*WORK ITEM*: Reproduce the entries exactly. Omit none of them.

*PROVIDED RECORDS*:
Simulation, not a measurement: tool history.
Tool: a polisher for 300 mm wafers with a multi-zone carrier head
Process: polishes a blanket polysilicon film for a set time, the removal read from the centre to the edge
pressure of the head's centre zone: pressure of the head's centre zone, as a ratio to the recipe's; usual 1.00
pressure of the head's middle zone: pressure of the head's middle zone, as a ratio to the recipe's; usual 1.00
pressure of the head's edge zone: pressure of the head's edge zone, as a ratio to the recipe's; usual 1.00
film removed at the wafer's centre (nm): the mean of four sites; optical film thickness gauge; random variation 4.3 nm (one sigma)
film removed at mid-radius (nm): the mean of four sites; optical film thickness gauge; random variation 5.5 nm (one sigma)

*WRITTEN SOLUTION*:
Simulation, not a measurement: tool history.
Tool: a polisher for 300 mm wafers with a multi-zone carrier head
Process: polishes a blanket polysilicon film for a set time, the removal read from the centre to the edge
pressure of the head's centre zone: pressure of the head's centre zone, as a ratio to the recipe's; usual 1.00
pressure of the head's middle zone: pressure of the head's middle zone, as a ratio to the recipe's; usual 1.00
pressure of the head's edge zone: pressure of the head's edge zone, as a ratio to the recipe's; usual 1.00
film removed at the wafer's centre (nm): the mean of four sites; optical film thickness gauge; random variation 4.3 nm (one sigma)
film removed at mid-radius (nm): the mean of four sites; optical film thickness gauge; random variation 5.5 nm (one sigma)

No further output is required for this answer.